-------- Listed entries
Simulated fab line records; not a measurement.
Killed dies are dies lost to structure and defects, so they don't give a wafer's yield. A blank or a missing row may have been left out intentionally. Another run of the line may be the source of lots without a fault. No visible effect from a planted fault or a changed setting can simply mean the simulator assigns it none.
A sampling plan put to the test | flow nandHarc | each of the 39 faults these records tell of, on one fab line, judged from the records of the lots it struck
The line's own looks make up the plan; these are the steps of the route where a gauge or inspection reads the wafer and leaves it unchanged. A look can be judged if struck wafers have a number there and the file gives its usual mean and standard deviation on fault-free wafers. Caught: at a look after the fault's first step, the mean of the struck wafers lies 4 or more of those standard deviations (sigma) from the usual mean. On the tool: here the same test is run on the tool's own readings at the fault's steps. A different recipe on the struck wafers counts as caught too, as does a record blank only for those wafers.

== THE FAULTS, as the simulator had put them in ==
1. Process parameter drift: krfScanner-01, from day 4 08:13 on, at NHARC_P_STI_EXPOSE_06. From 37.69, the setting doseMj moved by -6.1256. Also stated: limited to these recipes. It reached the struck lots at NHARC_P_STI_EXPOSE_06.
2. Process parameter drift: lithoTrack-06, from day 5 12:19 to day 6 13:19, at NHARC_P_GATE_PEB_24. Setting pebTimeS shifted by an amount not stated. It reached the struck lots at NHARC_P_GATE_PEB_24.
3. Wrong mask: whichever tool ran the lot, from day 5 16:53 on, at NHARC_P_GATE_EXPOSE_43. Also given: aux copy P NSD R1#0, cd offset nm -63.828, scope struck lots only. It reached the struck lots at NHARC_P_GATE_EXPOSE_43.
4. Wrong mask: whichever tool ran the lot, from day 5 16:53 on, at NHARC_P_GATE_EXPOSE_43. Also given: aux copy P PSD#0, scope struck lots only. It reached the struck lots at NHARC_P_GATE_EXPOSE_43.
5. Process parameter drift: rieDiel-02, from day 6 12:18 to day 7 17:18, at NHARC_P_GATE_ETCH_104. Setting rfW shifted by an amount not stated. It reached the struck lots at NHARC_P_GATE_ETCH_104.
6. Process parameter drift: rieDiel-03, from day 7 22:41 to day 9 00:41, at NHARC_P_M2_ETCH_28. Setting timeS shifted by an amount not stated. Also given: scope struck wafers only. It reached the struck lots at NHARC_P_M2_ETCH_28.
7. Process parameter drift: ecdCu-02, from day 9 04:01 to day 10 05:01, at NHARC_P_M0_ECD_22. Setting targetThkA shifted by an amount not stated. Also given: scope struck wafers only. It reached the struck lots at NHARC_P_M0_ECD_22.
----------------

Assignment: The first line of the entries above and every line after it, up to and including the line with "A sampling plan", should be set down exactly.

Answer space:
Simulated fab line records; not a measurement.
Killed dies are dies lost to structure and defects, so they don't give a wafer's yield. A blank or a missing row may have been left out intentionally. Another run of the line may be the source of lots without a fault. No visible effect from a planted fault or a changed setting can simply mean the simulator assigns it none.
A sampling plan put to the test | flow nandHarc | each of the 39 faults these records tell of, on one fab line, judged from the records of the lots it struck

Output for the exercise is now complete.